*REQUIREMENT:* Please write every entry out again, exactly as it reads below.

*DATA UNDER STUDY:*

==*==

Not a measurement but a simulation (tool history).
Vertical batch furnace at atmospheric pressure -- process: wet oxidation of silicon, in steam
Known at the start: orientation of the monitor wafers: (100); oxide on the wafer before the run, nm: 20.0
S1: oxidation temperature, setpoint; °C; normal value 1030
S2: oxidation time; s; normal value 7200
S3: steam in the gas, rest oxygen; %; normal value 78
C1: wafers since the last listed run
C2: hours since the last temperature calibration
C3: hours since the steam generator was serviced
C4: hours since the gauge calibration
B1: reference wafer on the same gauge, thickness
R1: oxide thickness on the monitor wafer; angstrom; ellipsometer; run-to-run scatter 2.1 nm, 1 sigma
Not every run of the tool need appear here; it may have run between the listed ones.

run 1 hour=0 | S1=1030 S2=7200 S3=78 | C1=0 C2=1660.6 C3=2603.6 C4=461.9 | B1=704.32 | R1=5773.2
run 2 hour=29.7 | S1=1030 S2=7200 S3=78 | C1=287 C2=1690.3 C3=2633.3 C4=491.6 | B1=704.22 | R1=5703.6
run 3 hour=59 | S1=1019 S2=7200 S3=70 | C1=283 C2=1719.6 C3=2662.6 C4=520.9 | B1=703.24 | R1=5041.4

==*==

*TASK SOLUTION:*
Not a measurement but a simulation (tool history).
Vertical batch furnace at atmospheric pressure -- process: wet oxidation of silicon, in steam
Known at the start: orientation of the monitor wafers: (100); oxide on the wafer before the run, nm: 20.0
S1: oxidation temperature, setpoint; °C; normal value 1030
S2: oxidation time; s; normal value 7200
S3: steam in the gas, rest oxygen; %; normal value 78
C1: wafers since the last listed run
C2: hours since the last temperature calibration
C3: hours since the steam generator was serviced
C4: hours since the gauge calibration
B1: reference wafer on the same gauge, thickness
R1: oxide thickness on the monitor wafer; angstrom; ellipsometer; run-to-run scatter 2.1 nm, 1 sigma
Not every run of the tool need appear here; it may have run between the listed ones.

run 1 hour=0 | S1=1030 S2=7200 S3=78 | C1=0 C2=1660.6 C3=2603.6 C4=461.9 | B1=704.32 | R1=5773.2
run 2 hour=29.7 | S1=1030 S2=7200 S3=78 | C1=287 C2=1690.3 C3=2633.3 C4=491.6 | B1=704.22 | R1=5703.6
run 3 hour=59 | S1=1019 S2=7200 S3=70 | C1=283 C2=1719.6 C3=2662.6 C4=520.9 | B1=703.24 | R1=5041.4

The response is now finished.